** RECORDED INFORMATION follows **

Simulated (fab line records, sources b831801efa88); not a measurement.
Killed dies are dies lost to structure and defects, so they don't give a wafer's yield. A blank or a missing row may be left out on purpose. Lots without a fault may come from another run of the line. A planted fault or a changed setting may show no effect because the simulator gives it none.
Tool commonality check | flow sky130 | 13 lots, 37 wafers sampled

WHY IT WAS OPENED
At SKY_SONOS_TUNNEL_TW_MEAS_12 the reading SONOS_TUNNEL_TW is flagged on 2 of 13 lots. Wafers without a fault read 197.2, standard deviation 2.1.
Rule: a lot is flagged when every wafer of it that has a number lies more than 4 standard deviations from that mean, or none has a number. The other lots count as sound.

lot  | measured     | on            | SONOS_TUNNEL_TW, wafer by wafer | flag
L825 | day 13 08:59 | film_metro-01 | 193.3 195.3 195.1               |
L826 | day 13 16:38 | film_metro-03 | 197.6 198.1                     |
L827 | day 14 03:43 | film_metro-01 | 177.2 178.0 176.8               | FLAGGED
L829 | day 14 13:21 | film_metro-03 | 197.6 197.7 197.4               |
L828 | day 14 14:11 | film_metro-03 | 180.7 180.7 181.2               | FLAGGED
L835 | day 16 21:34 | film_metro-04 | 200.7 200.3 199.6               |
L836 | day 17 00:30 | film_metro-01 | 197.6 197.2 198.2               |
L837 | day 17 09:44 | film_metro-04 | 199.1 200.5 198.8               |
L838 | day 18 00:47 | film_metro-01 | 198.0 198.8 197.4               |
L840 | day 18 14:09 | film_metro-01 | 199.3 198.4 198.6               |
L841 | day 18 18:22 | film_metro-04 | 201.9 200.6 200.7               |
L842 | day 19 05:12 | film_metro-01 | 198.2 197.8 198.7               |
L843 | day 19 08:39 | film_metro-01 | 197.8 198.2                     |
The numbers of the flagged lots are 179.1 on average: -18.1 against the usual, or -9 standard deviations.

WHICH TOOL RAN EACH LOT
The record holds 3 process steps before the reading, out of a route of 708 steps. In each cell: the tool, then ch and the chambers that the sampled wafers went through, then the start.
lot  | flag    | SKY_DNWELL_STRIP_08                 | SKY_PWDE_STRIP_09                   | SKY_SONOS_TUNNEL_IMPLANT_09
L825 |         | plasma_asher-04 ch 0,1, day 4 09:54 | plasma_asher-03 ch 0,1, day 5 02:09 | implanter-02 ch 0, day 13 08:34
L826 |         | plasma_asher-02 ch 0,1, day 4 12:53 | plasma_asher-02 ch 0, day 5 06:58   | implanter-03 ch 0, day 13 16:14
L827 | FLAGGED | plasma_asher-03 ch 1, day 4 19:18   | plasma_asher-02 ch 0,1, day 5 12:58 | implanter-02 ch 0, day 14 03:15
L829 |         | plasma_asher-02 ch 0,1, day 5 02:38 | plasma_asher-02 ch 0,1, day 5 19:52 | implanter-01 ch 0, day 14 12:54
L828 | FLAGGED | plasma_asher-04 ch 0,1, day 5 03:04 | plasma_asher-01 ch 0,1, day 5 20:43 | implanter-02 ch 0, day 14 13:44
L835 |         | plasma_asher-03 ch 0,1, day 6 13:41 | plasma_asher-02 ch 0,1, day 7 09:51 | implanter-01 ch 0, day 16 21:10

** End of RECORDED INFORMATION **

ASSIGNED TASK: Will you return exactly the lines above from the one with "L842 | day 19" down to the one with "day 13 16:14", counting both as part of the range?

RESPONSE BOX:
L842 | day 19 05:12 | film_metro-01 | 198.2 197.8 198.7               |
L843 | day 19 08:39 | film_metro-01 | 197.8 198.2                     |
The numbers of the flagged lots are 179.1 on average: -18.1 against the usual, or -9 standard deviations.

WHICH TOOL RAN EACH LOT
The record holds 3 process steps before the reading, out of a route of 708 steps. In each cell: the tool, then ch and the chambers that the sampled wafers went through, then the start.
lot  | flag    | SKY_DNWELL_STRIP_08                 | SKY_PWDE_STRIP_09                   | SKY_SONOS_TUNNEL_IMPLANT_09
L825 |         | plasma_asher-04 ch 0,1, day 4 09:54 | plasma_asher-03 ch 0,1, day 5 02:09 | implanter-02 ch 0, day 13 08:34
L826 |         | plasma_asher-02 ch 0,1, day 4 12:53 | plasma_asher-02 ch 0, day 5 06:58   | implanter-03 ch 0, day 13 16:14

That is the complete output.